[Start of section]

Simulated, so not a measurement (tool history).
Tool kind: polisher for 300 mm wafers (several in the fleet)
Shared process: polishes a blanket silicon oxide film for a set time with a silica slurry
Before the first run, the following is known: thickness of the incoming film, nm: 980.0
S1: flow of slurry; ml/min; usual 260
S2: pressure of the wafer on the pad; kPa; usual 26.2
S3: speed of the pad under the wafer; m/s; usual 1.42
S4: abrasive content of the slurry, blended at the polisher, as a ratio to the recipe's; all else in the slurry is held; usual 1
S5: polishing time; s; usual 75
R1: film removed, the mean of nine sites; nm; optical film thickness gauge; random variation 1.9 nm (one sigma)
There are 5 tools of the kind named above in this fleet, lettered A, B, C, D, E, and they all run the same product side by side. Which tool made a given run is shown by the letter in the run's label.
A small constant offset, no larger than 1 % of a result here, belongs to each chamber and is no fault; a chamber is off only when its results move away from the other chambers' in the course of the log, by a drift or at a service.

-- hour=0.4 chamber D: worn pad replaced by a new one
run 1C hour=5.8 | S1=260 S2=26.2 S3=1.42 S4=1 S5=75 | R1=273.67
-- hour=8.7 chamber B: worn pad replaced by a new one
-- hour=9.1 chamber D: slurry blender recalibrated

[End of section]

WORK ITEM.
Repeat all of the records above exactly as written.

TASK OUTPUT.
Simulated, so not a measurement (tool history).
Tool kind: polisher for 300 mm wafers (several in the fleet)
Shared process: polishes a blanket silicon oxide film for a set time with a silica slurry
Before the first run, the following is known: thickness of the incoming film, nm: 980.0
S1: flow of slurry; ml/min; usual 260
S2: pressure of the wafer on the pad; kPa; usual 26.2
S3: speed of the pad under the wafer; m/s; usual 1.42
S4: abrasive content of the slurry, blended at the polisher, as a ratio to the recipe's; all else in the slurry is held; usual 1
S5: polishing time; s; usual 75
R1: film removed, the mean of nine sites; nm; optical film thickness gauge; random variation 1.9 nm (one sigma)
There are 5 tools of the kind named above in this fleet, lettered A, B, C, D, E, and they all run the same product side by side. Which tool made a given run is shown by the letter in the run's label.
A small constant offset, no larger than 1 % of a result here, belongs to each chamber and is no fault; a chamber is off only when its results move away from the other chambers' in the course of the log, by a drift or at a service.

-- hour=0.4 chamber D: worn pad replaced by a new one
run 1C hour=5.8 | S1=260 S2=26.2 S3=1.42 S4=1 S5=75 | R1=273.67
-- hour=8.7 chamber B: worn pad replaced by a new one
-- hour=9.1 chamber D: slurry blender recalibrated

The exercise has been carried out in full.